** Requirement **
Your answer should be the full listing, copied word for word.

___ Excerpted data ___

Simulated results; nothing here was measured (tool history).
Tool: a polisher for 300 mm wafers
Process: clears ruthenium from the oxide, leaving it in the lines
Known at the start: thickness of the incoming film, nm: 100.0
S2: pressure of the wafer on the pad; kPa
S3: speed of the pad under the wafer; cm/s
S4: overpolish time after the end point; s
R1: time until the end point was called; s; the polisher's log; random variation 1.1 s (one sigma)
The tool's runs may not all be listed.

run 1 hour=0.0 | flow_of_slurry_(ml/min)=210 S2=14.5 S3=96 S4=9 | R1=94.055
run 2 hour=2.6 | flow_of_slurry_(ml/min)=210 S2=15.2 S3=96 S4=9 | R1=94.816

___

** Answer area **
Simulated results; nothing here was measured (tool history).
Tool: a polisher for 300 mm wafers
Process: clears ruthenium from the oxide, leaving it in the lines
Known at the start: thickness of the incoming film, nm: 100.0
S2: pressure of the wafer on the pad; kPa
S3: speed of the pad under the wafer; cm/s
S4: overpolish time after the end point; s
R1: time until the end point was called; s; the polisher's log; random variation 1.1 s (one sigma)
The tool's runs may not all be listed.

run 1 hour=0.0 | flow_of_slurry_(ml/min)=210 S2=14.5 S3=96 S4=9 | R1=94.055
run 2 hour=2.6 | flow_of_slurry_(ml/min)=210 S2=15.2 S3=96 S4=9 | R1=94.816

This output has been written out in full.